### GIVEN ENTRIES:
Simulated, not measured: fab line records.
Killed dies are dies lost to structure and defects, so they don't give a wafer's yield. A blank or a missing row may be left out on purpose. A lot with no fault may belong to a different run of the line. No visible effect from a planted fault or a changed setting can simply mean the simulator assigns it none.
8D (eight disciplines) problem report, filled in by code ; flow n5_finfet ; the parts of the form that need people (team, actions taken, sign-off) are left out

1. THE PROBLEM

### TASK ITEM:
Line by line, give the material above again exactly.

### EXERCISE ANSWER:
Simulated, not measured: fab line records.
Killed dies are dies lost to structure and defects, so they don't give a wafer's yield. A blank or a missing row may be left out on purpose. A lot with no fault may belong to a different run of the line. No visible effect from a planted fault or a changed setting can simply mean the simulator assigns it none.
8D (eight disciplines) problem report, filled in by code ; flow n5_finfet ; the parts of the form that need people (team, actions taken, sign-off) are left out

1. THE PROBLEM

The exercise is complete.